▬▬▬▬▬▬

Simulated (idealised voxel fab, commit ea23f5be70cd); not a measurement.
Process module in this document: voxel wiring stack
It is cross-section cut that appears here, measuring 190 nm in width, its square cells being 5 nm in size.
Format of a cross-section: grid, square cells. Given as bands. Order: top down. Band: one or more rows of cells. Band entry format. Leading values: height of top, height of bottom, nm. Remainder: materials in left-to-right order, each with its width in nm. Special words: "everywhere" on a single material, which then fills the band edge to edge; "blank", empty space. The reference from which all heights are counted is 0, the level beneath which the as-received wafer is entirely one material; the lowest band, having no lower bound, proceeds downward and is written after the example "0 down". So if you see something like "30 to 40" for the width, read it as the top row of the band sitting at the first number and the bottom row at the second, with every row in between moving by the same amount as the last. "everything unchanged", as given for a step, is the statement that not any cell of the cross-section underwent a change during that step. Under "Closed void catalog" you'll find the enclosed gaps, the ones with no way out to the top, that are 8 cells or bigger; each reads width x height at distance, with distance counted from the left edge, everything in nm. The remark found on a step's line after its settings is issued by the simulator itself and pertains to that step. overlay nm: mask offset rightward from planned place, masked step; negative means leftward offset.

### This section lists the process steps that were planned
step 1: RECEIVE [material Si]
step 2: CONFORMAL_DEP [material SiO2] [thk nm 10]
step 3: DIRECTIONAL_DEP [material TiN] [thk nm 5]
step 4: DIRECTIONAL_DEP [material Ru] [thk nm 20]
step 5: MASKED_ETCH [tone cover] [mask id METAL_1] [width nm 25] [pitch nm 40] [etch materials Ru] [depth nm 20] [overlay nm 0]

▬▬▬▬▬▬

#### [Assignment]
Would you transcribe the data above exactly as it stands?

#### [Problem solution]
Simulated (idealised voxel fab, commit ea23f5be70cd); not a measurement.
Process module in this document: voxel wiring stack
It is cross-section cut that appears here, measuring 190 nm in width, its square cells being 5 nm in size.
Format of a cross-section: grid, square cells. Given as bands. Order: top down. Band: one or more rows of cells. Band entry format. Leading values: height of top, height of bottom, nm. Remainder: materials in left-to-right order, each with its width in nm. Special words: "everywhere" on a single material, which then fills the band edge to edge; "blank", empty space. The reference from which all heights are counted is 0, the level beneath which the as-received wafer is entirely one material; the lowest band, having no lower bound, proceeds downward and is written after the example "0 down". So if you see something like "30 to 40" for the width, read it as the top row of the band sitting at the first number and the bottom row at the second, with every row in between moving by the same amount as the last. "everything unchanged", as given for a step, is the statement that not any cell of the cross-section underwent a change during that step. Under "Closed void catalog" you'll find the enclosed gaps, the ones with no way out to the top, that are 8 cells or bigger; each reads width x height at distance, with distance counted from the left edge, everything in nm. The remark found on a step's line after its settings is issued by the simulator itself and pertains to that step. overlay nm: mask offset rightward from planned place, masked step; negative means leftward offset.

### This section lists the process steps that were planned
step 1: RECEIVE [material Si]
step 2: CONFORMAL_DEP [material SiO2] [thk nm 10]
step 3: DIRECTIONAL_DEP [material TiN] [thk nm 5]
step 4: DIRECTIONAL_DEP [material Ru] [thk nm 20]
step 5: MASKED_ETCH [tone cover] [mask id METAL_1] [width nm 25] [pitch nm 40] [etch materials Ru] [depth nm 20] [overlay nm 0]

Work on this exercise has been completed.